═══ Excerpted records
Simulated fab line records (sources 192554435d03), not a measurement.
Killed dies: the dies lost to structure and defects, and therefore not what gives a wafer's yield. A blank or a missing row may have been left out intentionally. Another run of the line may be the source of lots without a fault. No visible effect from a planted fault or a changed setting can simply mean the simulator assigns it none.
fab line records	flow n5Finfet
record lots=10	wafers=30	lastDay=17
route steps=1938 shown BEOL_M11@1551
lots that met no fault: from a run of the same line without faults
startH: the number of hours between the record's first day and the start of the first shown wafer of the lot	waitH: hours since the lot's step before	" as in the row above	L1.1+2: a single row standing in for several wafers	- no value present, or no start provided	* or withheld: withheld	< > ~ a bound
══════

▶ [Exercise]: Line by line, please copy the records above exactly.

▶ [Answer section]:
Simulated fab line records (sources 192554435d03), not a measurement.
Killed dies: the dies lost to structure and defects, and therefore not what gives a wafer's yield. A blank or a missing row may have been left out intentionally. Another run of the line may be the source of lots without a fault. No visible effect from a planted fault or a changed setting can simply mean the simulator assigns it none.
fab line records	flow n5Finfet
record lots=10	wafers=30	lastDay=17
route steps=1938 shown BEOL_M11@1551
lots that met no fault: from a run of the same line without faults
startH: the number of hours between the record's first day and the start of the first shown wafer of the lot	waitH: hours since the lot's step before	" as in the row above	L1.1+2: a single row standing in for several wafers	- no value present, or no start provided	* or withheld: withheld	< > ~ a bound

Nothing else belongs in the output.